+++ RECORDED DATA
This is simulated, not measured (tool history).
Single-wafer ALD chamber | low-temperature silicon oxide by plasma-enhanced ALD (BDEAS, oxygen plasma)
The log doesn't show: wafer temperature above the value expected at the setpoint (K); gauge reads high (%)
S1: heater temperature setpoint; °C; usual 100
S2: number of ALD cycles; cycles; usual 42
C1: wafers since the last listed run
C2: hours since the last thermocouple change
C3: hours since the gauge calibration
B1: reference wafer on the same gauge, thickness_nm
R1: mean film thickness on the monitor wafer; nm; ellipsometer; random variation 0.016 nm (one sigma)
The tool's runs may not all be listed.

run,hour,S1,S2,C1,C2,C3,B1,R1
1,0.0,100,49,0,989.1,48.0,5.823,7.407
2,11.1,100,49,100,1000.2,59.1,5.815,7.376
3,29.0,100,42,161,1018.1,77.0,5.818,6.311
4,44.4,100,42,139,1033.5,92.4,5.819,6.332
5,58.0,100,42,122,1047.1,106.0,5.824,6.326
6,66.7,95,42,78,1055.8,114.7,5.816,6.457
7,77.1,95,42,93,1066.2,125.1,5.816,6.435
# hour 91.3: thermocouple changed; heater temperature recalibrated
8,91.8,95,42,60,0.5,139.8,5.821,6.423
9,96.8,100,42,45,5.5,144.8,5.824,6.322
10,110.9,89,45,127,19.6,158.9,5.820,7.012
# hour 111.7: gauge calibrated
++++++

» **ACTIVITY**
Up to and including the line with "10,110.9,89,45,127,19.6,158.9,5.820,7.012", print every line of the records from the start.

» **EXERCISE RESPONSE**
This is simulated, not measured (tool history).
Single-wafer ALD chamber | low-temperature silicon oxide by plasma-enhanced ALD (BDEAS, oxygen plasma)
The log doesn't show: wafer temperature above the value expected at the setpoint (K); gauge reads high (%)
S1: heater temperature setpoint; °C; usual 100
S2: number of ALD cycles; cycles; usual 42
C1: wafers since the last listed run
C2: hours since the last thermocouple change
C3: hours since the gauge calibration
B1: reference wafer on the same gauge, thickness_nm
R1: mean film thickness on the monitor wafer; nm; ellipsometer; random variation 0.016 nm (one sigma)
The tool's runs may not all be listed.

run,hour,S1,S2,C1,C2,C3,B1,R1
1,0.0,100,49,0,989.1,48.0,5.823,7.407
2,11.1,100,49,100,1000.2,59.1,5.815,7.376
3,29.0,100,42,161,1018.1,77.0,5.818,6.311
4,44.4,100,42,139,1033.5,92.4,5.819,6.332
5,58.0,100,42,122,1047.1,106.0,5.824,6.326
6,66.7,95,42,78,1055.8,114.7,5.816,6.457
7,77.1,95,42,93,1066.2,125.1,5.816,6.435
# hour 91.3: thermocouple changed; heater temperature recalibrated
8,91.8,95,42,60,0.5,139.8,5.821,6.423
9,96.8,100,42,45,5.5,144.8,5.824,6.322
10,110.9,89,45,127,19.6,158.9,5.820,7.012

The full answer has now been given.